WORK INSTRUCTION »
Set down every entry again, exactly as it appears.

RECORDS SUPPLIED »
· · · ·

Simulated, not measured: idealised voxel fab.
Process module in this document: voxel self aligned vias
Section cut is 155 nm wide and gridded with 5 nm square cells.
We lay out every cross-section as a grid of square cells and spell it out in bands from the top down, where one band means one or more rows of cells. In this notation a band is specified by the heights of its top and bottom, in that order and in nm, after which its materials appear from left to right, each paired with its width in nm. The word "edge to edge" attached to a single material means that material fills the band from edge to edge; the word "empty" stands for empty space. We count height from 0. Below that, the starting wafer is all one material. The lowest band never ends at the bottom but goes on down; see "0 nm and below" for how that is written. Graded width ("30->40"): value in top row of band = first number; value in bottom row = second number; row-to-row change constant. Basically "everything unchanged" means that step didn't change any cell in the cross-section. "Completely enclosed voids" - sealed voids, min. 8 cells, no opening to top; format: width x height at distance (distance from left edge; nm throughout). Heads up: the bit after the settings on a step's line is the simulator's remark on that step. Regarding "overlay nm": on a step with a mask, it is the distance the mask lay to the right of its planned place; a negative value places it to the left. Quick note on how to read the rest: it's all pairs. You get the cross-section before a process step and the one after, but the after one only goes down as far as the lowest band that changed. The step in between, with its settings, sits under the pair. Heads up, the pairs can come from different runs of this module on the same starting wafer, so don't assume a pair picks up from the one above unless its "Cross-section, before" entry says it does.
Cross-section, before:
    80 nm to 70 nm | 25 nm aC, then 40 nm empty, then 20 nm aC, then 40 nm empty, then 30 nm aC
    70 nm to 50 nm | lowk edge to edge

· · · ·

TASK RESPONSE »
Simulated, not measured: idealised voxel fab.
Process module in this document: voxel self aligned vias
Section cut is 155 nm wide and gridded with 5 nm square cells.
We lay out every cross-section as a grid of square cells and spell it out in bands from the top down, where one band means one or more rows of cells. In this notation a band is specified by the heights of its top and bottom, in that order and in nm, after which its materials appear from left to right, each paired with its width in nm. The word "edge to edge" attached to a single material means that material fills the band from edge to edge; the word "empty" stands for empty space. We count height from 0. Below that, the starting wafer is all one material. The lowest band never ends at the bottom but goes on down; see "0 nm and below" for how that is written. Graded width ("30->40"): value in top row of band = first number; value in bottom row = second number; row-to-row change constant. Basically "everything unchanged" means that step didn't change any cell in the cross-section. "Completely enclosed voids" - sealed voids, min. 8 cells, no opening to top; format: width x height at distance (distance from left edge; nm throughout). Heads up: the bit after the settings on a step's line is the simulator's remark on that step. Regarding "overlay nm": on a step with a mask, it is the distance the mask lay to the right of its planned place; a negative value places it to the left. Quick note on how to read the rest: it's all pairs. You get the cross-section before a process step and the one after, but the after one only goes down as far as the lowest band that changed. The step in between, with its settings, sits under the pair. Heads up, the pairs can come from different runs of this module on the same starting wafer, so don't assume a pair picks up from the one above unless its "Cross-section, before" entry says it does.
Cross-section, before:
    80 nm to 70 nm | 25 nm aC, then 40 nm empty, then 20 nm aC, then 40 nm empty, then 30 nm aC
    70 nm to 50 nm | lowk edge to edge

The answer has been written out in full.